_Work request_.
Reproduce the records below exactly as they appear.

-- Opening Marker --

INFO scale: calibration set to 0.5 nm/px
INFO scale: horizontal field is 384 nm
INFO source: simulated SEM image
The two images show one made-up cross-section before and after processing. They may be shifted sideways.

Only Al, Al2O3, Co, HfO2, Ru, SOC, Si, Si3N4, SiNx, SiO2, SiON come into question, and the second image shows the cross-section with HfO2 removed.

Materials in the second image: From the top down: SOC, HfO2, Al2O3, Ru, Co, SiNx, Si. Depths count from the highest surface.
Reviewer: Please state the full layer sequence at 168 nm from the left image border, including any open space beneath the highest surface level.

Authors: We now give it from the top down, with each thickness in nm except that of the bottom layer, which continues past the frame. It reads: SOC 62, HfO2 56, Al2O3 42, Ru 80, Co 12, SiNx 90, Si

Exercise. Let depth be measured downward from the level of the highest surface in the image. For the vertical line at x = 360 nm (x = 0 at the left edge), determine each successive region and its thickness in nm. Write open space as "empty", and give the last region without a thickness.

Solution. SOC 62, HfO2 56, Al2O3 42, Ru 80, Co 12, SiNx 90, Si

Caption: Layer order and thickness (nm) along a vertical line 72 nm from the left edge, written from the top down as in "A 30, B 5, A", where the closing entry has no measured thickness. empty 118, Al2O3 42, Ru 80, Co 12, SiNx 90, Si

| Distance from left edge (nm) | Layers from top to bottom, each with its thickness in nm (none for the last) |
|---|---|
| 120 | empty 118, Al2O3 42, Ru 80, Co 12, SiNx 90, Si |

-- Closing Marker --

_Reply_.
INFO scale: calibration set to 0.5 nm/px
INFO scale: horizontal field is 384 nm
INFO source: simulated SEM image
The two images show one made-up cross-section before and after processing. They may be shifted sideways.

Only Al, Al2O3, Co, HfO2, Ru, SOC, Si, Si3N4, SiNx, SiO2, SiON come into question, and the second image shows the cross-section with HfO2 removed.

Materials in the second image: From the top down: SOC, HfO2, Al2O3, Ru, Co, SiNx, Si. Depths count from the highest surface.
Reviewer: Please state the full layer sequence at 168 nm from the left image border, including any open space beneath the highest surface level.

Authors: We now give it from the top down, with each thickness in nm except that of the bottom layer, which continues past the frame. It reads: SOC 62, HfO2 56, Al2O3 42, Ru 80, Co 12, SiNx 90, Si

Exercise. Let depth be measured downward from the level of the highest surface in the image. For the vertical line at x = 360 nm (x = 0 at the left edge), determine each successive region and its thickness in nm. Write open space as "empty", and give the last region without a thickness.

Solution. SOC 62, HfO2 56, Al2O3 42, Ru 80, Co 12, SiNx 90, Si

Caption: Layer order and thickness (nm) along a vertical line 72 nm from the left edge, written from the top down as in "A 30, B 5, A", where the closing entry has no measured thickness. empty 118, Al2O3 42, Ru 80, Co 12, SiNx 90, Si

| Distance from left edge (nm) | Layers from top to bottom, each with its thickness in nm (none for the last) |
|---|---|
| 120 | empty 118, Al2O3 42, Ru 80, Co 12, SiNx 90, Si |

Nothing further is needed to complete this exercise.